▶ _Data records_
#####
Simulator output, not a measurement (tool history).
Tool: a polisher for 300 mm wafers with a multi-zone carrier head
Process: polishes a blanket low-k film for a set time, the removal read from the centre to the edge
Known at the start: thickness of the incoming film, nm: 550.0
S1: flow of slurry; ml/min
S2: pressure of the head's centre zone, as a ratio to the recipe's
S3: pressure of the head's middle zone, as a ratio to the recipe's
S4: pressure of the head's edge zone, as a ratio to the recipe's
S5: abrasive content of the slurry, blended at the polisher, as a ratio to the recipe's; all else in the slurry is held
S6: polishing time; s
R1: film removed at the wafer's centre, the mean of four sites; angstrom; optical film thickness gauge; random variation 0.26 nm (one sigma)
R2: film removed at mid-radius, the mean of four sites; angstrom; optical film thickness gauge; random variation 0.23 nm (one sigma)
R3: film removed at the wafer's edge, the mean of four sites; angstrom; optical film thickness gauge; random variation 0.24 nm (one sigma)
#####

From the first entry to the last, reproduce everything precisely.

▶ _Exercise solution_
Simulator output, not a measurement (tool history).
Tool: a polisher for 300 mm wafers with a multi-zone carrier head
Process: polishes a blanket low-k film for a set time, the removal read from the centre to the edge
Known at the start: thickness of the incoming film, nm: 550.0
S1: flow of slurry; ml/min
S2: pressure of the head's centre zone, as a ratio to the recipe's
S3: pressure of the head's middle zone, as a ratio to the recipe's
S4: pressure of the head's edge zone, as a ratio to the recipe's
S5: abrasive content of the slurry, blended at the polisher, as a ratio to the recipe's; all else in the slurry is held
S6: polishing time; s
R1: film removed at the wafer's centre, the mean of four sites; angstrom; optical film thickness gauge; random variation 0.26 nm (one sigma)
R2: film removed at mid-radius, the mean of four sites; angstrom; optical film thickness gauge; random variation 0.23 nm (one sigma)
R3: film removed at the wafer's edge, the mean of four sites; angstrom; optical film thickness gauge; random variation 0.24 nm (one sigma)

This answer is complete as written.